> WORK ORDER: Set down the entries below once more, precisely as they stand.

DATA UNDER STUDY: Begin
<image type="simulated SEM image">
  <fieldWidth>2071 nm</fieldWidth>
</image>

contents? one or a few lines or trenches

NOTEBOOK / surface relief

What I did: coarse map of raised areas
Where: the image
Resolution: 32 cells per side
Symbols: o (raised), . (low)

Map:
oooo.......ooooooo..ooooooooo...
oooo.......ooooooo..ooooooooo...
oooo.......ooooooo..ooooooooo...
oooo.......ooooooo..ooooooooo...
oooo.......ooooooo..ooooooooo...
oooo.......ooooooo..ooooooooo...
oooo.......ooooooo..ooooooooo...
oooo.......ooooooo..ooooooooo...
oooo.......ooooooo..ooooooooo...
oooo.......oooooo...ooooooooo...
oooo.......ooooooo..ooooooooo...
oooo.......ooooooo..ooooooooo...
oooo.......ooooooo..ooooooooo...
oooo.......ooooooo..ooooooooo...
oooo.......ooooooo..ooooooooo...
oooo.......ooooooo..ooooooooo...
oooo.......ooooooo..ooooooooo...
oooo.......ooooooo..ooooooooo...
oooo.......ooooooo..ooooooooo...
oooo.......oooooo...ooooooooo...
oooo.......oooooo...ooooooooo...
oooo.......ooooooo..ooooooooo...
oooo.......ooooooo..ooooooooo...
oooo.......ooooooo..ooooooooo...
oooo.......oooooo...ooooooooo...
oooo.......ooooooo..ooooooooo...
DATA UNDER STUDY: End

> TASK RESPONSE:
<image type="simulated SEM image">
  <fieldWidth>2071 nm</fieldWidth>
</image>

contents? one or a few lines or trenches

NOTEBOOK / surface relief

What I did: coarse map of raised areas
Where: the image
Resolution: 32 cells per side
Symbols: o (raised), . (low)

Map:
oooo.......ooooooo..ooooooooo...
oooo.......ooooooo..ooooooooo...
oooo.......ooooooo..ooooooooo...
oooo.......ooooooo..ooooooooo...
oooo.......ooooooo..ooooooooo...
oooo.......ooooooo..ooooooooo...
oooo.......ooooooo..ooooooooo...
oooo.......ooooooo..ooooooooo...
oooo.......ooooooo..ooooooooo...
oooo.......oooooo...ooooooooo...
oooo.......ooooooo..ooooooooo...
oooo.......ooooooo..ooooooooo...
oooo.......ooooooo..ooooooooo...
oooo.......ooooooo..ooooooooo...
oooo.......ooooooo..ooooooooo...
oooo.......ooooooo..ooooooooo...
oooo.......ooooooo..ooooooooo...
oooo.......ooooooo..ooooooooo...
oooo.......ooooooo..ooooooooo...
oooo.......oooooo...ooooooooo...
oooo.......oooooo...ooooooooo...
oooo.......ooooooo..ooooooooo...
oooo.......ooooooo..ooooooooo...
oooo.......ooooooo..ooooooooo...
oooo.......oooooo...ooooooooo...
oooo.......ooooooo..ooooooooo...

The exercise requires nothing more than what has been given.